====== Dataset ======

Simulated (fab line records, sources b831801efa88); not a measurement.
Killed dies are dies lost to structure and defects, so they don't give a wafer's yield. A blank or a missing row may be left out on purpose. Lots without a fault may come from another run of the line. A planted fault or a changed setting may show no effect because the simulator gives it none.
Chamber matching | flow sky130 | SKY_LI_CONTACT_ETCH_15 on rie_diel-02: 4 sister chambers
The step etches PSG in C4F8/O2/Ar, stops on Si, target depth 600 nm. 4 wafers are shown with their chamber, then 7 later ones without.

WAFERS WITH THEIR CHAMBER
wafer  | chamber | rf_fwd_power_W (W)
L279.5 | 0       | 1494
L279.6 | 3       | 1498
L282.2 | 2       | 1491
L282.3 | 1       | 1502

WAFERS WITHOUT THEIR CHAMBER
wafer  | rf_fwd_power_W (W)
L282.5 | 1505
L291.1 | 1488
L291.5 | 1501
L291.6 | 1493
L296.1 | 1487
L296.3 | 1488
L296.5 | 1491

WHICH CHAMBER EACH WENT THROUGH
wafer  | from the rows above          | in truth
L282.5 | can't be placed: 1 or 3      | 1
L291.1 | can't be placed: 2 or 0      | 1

======

■ Work request
Only the lines from the first line of the records through the line containing "Killed dies are" should be repeated, exactly as they appear.

■ Expected answer
Simulated (fab line records, sources b831801efa88); not a measurement.
Killed dies are dies lost to structure and defects, so they don't give a wafer's yield. A blank or a missing row may be left out on purpose. Lots without a fault may come from another run of the line. A planted fault or a changed setting may show no effect because the simulator gives it none.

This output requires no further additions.